________________________________________
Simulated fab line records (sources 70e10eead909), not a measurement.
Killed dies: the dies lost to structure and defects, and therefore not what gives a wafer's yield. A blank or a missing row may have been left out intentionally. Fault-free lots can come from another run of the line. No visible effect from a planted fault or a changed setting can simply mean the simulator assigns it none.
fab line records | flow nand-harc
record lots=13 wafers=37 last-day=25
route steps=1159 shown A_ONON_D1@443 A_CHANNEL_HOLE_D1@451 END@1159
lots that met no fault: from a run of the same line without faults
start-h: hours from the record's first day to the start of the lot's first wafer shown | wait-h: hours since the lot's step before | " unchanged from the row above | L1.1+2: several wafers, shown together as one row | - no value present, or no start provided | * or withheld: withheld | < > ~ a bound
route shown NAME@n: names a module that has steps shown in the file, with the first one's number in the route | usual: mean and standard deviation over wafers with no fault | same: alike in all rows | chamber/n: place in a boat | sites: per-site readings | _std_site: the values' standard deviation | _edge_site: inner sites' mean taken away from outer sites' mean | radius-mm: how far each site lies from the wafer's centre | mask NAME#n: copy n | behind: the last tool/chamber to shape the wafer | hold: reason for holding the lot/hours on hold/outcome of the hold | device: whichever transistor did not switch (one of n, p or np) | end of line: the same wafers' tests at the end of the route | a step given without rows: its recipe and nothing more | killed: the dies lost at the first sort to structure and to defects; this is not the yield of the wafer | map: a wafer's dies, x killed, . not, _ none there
________________________________________

Reproduce the complete data exactly as presented above.

▶ _Written answer_
Simulated fab line records (sources 70e10eead909), not a measurement.
Killed dies: the dies lost to structure and defects, and therefore not what gives a wafer's yield. A blank or a missing row may have been left out intentionally. Fault-free lots can come from another run of the line. No visible effect from a planted fault or a changed setting can simply mean the simulator assigns it none.
fab line records | flow nand-harc
record lots=13 wafers=37 last-day=25
route steps=1159 shown A_ONON_D1@443 A_CHANNEL_HOLE_D1@451 END@1159
lots that met no fault: from a run of the same line without faults
start-h: hours from the record's first day to the start of the lot's first wafer shown | wait-h: hours since the lot's step before | " unchanged from the row above | L1.1+2: several wafers, shown together as one row | - no value present, or no start provided | * or withheld: withheld | < > ~ a bound
route shown NAME@n: names a module that has steps shown in the file, with the first one's number in the route | usual: mean and standard deviation over wafers with no fault | same: alike in all rows | chamber/n: place in a boat | sites: per-site readings | _std_site: the values' standard deviation | _edge_site: inner sites' mean taken away from outer sites' mean | radius-mm: how far each site lies from the wafer's centre | mask NAME#n: copy n | behind: the last tool/chamber to shape the wafer | hold: reason for holding the lot/hours on hold/outcome of the hold | device: whichever transistor did not switch (one of n, p or np) | end of line: the same wafers' tests at the end of the route | a step given without rows: its recipe and nothing more | killed: the dies lost at the first sort to structure and to defects; this is not the yield of the wafer | map: a wafer's dies, x killed, . not, _ none there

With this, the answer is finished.